### GIVEN ENTRIES
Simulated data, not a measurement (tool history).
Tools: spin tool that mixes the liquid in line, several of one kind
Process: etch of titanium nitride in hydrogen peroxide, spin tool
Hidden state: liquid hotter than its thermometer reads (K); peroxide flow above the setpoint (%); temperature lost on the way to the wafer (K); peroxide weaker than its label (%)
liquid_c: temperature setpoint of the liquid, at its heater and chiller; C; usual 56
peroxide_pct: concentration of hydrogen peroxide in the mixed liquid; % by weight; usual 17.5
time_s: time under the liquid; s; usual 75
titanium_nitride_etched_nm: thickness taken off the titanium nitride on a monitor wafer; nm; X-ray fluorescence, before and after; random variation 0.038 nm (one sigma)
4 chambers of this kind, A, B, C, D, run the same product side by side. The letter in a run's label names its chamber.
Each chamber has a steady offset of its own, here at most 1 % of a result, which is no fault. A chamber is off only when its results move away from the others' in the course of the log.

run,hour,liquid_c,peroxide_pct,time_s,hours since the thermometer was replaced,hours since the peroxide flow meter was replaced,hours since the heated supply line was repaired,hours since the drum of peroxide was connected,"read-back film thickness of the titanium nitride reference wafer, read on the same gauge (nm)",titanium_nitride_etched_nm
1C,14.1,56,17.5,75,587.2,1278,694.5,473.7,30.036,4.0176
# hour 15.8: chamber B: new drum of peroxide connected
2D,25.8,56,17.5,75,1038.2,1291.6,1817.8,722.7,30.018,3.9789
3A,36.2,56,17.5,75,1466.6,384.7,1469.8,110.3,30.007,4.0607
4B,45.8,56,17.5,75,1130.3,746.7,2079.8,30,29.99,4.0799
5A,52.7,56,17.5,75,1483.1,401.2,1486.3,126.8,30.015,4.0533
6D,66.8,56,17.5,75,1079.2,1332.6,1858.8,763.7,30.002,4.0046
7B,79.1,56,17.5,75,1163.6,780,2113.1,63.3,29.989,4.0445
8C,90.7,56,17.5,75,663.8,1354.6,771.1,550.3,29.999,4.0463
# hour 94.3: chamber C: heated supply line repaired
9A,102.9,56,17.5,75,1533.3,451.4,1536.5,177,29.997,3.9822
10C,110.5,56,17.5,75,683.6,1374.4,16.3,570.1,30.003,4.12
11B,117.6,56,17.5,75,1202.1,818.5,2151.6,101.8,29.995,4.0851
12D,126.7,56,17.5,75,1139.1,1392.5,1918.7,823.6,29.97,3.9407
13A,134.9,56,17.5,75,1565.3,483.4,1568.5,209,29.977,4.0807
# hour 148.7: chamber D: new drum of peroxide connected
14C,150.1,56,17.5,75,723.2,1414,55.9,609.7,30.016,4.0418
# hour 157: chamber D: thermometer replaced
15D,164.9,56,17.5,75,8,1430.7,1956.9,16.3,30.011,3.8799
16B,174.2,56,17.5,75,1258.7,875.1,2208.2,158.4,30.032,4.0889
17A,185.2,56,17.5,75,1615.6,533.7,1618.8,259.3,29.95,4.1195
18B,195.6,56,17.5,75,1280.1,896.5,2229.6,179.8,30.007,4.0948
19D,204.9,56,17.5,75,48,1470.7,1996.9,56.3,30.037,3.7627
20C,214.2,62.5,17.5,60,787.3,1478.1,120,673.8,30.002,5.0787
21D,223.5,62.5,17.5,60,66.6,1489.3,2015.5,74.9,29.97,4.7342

### ACTION ITEM
Of the entries above, repeat exactly the lines between the line with "liquid_c: temperature setpoint" and the line with "time_s: time under the liquid; s; usual 75", inclusive, and no others.

### TASK RESULT
liquid_c: temperature setpoint of the liquid, at its heater and chiller; C; usual 56
peroxide_pct: concentration of hydrogen peroxide in the mixed liquid; % by weight; usual 17.5
time_s: time under the liquid; s; usual 75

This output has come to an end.